= Assignment =
Beginning with the first line, please return the entries exactly through the line that contains "Run 13, hour", and leave out all later lines.

= Source material =
'''

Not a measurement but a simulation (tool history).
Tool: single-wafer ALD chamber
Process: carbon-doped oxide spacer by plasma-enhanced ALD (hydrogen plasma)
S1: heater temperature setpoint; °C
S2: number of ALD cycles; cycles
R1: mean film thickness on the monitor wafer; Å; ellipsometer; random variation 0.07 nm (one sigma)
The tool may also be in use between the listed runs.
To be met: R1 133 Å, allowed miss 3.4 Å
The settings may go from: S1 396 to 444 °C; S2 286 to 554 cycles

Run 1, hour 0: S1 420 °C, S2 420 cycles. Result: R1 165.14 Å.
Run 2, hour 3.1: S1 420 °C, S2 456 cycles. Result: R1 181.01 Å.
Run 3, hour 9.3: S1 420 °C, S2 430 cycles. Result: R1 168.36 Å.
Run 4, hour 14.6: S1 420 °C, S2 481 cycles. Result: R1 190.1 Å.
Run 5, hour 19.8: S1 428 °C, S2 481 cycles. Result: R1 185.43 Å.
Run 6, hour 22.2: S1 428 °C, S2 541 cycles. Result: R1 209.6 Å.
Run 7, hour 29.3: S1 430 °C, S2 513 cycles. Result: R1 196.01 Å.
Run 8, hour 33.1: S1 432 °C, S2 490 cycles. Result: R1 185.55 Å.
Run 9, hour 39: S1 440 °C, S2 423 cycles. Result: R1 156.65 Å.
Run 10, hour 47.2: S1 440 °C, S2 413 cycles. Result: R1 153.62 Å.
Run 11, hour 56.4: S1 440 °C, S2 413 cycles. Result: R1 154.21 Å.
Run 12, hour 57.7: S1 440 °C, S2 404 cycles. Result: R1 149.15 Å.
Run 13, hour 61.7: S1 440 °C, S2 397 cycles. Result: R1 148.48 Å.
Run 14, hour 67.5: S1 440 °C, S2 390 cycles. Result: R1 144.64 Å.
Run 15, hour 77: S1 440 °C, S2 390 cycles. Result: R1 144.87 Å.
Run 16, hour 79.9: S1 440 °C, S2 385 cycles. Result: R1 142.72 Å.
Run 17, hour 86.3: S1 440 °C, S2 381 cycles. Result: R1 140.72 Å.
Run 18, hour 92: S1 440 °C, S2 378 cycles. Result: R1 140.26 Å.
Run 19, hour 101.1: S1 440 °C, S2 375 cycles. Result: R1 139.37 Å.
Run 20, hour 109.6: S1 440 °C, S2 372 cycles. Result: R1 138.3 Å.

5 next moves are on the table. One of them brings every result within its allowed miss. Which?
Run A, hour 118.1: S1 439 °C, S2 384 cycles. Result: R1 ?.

'''

= Response =
Not a measurement but a simulation (tool history).
Tool: single-wafer ALD chamber
Process: carbon-doped oxide spacer by plasma-enhanced ALD (hydrogen plasma)
S1: heater temperature setpoint; °C
S2: number of ALD cycles; cycles
R1: mean film thickness on the monitor wafer; Å; ellipsometer; random variation 0.07 nm (one sigma)
The tool may also be in use between the listed runs.
To be met: R1 133 Å, allowed miss 3.4 Å
The settings may go from: S1 396 to 444 °C; S2 286 to 554 cycles

Run 1, hour 0: S1 420 °C, S2 420 cycles. Result: R1 165.14 Å.
Run 2, hour 3.1: S1 420 °C, S2 456 cycles. Result: R1 181.01 Å.
Run 3, hour 9.3: S1 420 °C, S2 430 cycles. Result: R1 168.36 Å.
Run 4, hour 14.6: S1 420 °C, S2 481 cycles. Result: R1 190.1 Å.
Run 5, hour 19.8: S1 428 °C, S2 481 cycles. Result: R1 185.43 Å.
Run 6, hour 22.2: S1 428 °C, S2 541 cycles. Result: R1 209.6 Å.
Run 7, hour 29.3: S1 430 °C, S2 513 cycles. Result: R1 196.01 Å.
Run 8, hour 33.1: S1 432 °C, S2 490 cycles. Result: R1 185.55 Å.
Run 9, hour 39: S1 440 °C, S2 423 cycles. Result: R1 156.65 Å.
Run 10, hour 47.2: S1 440 °C, S2 413 cycles. Result: R1 153.62 Å.
Run 11, hour 56.4: S1 440 °C, S2 413 cycles. Result: R1 154.21 Å.
Run 12, hour 57.7: S1 440 °C, S2 404 cycles. Result: R1 149.15 Å.
Run 13, hour 61.7: S1 440 °C, S2 397 cycles. Result: R1 148.48 Å.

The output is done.